* _Brief_
Repeat the entries below exactly, missing none.

===============

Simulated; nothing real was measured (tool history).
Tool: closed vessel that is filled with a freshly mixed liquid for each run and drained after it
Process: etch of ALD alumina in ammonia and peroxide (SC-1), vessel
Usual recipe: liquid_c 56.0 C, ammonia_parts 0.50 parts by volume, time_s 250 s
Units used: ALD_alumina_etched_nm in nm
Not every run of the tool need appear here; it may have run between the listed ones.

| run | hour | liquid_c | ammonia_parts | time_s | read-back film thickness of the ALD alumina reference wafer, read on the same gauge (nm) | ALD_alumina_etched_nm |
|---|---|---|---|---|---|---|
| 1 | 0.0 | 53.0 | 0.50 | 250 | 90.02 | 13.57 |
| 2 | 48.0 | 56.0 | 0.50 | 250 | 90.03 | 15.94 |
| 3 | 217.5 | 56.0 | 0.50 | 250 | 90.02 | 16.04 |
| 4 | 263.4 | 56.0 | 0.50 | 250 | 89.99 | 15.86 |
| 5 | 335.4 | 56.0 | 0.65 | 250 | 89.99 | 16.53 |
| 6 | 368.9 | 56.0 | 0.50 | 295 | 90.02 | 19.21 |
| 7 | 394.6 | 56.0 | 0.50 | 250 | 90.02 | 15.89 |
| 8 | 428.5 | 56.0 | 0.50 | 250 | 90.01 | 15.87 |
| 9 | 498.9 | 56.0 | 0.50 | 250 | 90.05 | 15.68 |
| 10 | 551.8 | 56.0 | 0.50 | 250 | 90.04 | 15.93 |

===============

* _Exercise output_
Simulated; nothing real was measured (tool history).
Tool: closed vessel that is filled with a freshly mixed liquid for each run and drained after it
Process: etch of ALD alumina in ammonia and peroxide (SC-1), vessel
Usual recipe: liquid_c 56.0 C, ammonia_parts 0.50 parts by volume, time_s 250 s
Units used: ALD_alumina_etched_nm in nm
Not every run of the tool need appear here; it may have run between the listed ones.

| run | hour | liquid_c | ammonia_parts | time_s | read-back film thickness of the ALD alumina reference wafer, read on the same gauge (nm) | ALD_alumina_etched_nm |
|---|---|---|---|---|---|---|
| 1 | 0.0 | 53.0 | 0.50 | 250 | 90.02 | 13.57 |
| 2 | 48.0 | 56.0 | 0.50 | 250 | 90.03 | 15.94 |
| 3 | 217.5 | 56.0 | 0.50 | 250 | 90.02 | 16.04 |
| 4 | 263.4 | 56.0 | 0.50 | 250 | 89.99 | 15.86 |
| 5 | 335.4 | 56.0 | 0.65 | 250 | 89.99 | 16.53 |
| 6 | 368.9 | 56.0 | 0.50 | 295 | 90.02 | 19.21 |
| 7 | 394.6 | 56.0 | 0.50 | 250 | 90.02 | 15.89 |
| 8 | 428.5 | 56.0 | 0.50 | 250 | 90.01 | 15.87 |
| 9 | 498.9 | 56.0 | 0.50 | 250 | 90.05 | 15.68 |
| 10 | 551.8 | 56.0 | 0.50 | 250 | 90.04 | 15.93 |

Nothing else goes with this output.